━━━ Recorded information ━━━

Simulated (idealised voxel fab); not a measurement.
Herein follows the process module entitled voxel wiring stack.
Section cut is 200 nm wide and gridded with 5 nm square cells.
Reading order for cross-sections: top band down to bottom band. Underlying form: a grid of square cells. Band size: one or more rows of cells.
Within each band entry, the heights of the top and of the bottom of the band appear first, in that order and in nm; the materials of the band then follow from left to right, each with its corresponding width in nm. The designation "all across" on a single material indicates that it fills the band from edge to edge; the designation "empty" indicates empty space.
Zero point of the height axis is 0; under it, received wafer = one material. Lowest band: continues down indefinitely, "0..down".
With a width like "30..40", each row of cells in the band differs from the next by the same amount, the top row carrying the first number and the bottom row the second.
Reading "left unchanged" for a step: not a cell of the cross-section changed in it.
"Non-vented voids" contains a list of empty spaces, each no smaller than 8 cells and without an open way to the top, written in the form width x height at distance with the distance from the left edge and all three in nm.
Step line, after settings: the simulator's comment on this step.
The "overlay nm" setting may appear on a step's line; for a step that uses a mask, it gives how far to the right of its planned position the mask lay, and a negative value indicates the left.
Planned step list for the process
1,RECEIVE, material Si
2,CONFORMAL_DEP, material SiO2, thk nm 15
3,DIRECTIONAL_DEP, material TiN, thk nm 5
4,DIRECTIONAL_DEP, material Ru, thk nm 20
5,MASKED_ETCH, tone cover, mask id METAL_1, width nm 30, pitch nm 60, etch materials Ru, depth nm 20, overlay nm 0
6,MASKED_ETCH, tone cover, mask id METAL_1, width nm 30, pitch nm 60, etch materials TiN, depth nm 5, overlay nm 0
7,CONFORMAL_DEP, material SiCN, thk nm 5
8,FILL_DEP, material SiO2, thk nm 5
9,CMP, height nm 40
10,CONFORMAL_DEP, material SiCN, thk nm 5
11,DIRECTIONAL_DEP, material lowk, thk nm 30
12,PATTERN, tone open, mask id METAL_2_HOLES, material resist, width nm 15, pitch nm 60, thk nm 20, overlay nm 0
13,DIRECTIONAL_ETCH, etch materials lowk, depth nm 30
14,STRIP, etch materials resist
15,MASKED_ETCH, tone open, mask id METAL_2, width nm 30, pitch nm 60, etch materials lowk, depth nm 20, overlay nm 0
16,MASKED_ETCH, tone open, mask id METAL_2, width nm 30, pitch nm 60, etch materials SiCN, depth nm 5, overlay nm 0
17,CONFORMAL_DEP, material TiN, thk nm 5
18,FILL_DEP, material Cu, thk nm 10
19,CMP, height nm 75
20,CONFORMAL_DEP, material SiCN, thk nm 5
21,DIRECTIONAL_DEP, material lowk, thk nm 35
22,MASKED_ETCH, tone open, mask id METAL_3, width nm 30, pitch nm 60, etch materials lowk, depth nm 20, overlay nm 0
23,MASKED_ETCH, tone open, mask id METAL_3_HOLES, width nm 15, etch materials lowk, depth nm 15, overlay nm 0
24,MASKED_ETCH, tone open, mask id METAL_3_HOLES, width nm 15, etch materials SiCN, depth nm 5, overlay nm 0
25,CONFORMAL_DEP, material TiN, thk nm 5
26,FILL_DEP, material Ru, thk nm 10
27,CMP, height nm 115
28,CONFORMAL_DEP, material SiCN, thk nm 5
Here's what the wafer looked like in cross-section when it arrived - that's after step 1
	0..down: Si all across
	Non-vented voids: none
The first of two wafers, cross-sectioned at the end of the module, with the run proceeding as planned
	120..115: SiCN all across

━━━

Lines from the start of the material through the line containing "Section cut is" are wanted. Write them out exactly.

■ Task solution:
Simulated (idealised voxel fab); not a measurement.
Herein follows the process module entitled voxel wiring stack.
Section cut is 200 nm wide and gridded with 5 nm square cells.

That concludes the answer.